Dataset:
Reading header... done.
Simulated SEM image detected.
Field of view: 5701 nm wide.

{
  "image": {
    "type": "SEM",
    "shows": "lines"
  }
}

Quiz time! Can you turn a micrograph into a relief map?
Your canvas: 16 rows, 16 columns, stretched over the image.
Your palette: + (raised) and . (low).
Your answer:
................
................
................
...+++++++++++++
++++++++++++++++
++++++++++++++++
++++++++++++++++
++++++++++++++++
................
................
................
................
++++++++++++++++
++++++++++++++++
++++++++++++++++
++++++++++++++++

Brief: All of the entries are to be set down again without alteration.

Your response:
Reading header... done.
Simulated SEM image detected.
Field of view: 5701 nm wide.

{
  "image": {
    "type": "SEM",
    "shows": "lines"
  }
}

Quiz time! Can you turn a micrograph into a relief map?
Your canvas: 16 rows, 16 columns, stretched over the image.
Your palette: + (raised) and . (low).
Your answer:
................
................
................
...+++++++++++++
++++++++++++++++
++++++++++++++++
++++++++++++++++
++++++++++++++++
................
................
................
................
++++++++++++++++
++++++++++++++++
++++++++++++++++
++++++++++++++++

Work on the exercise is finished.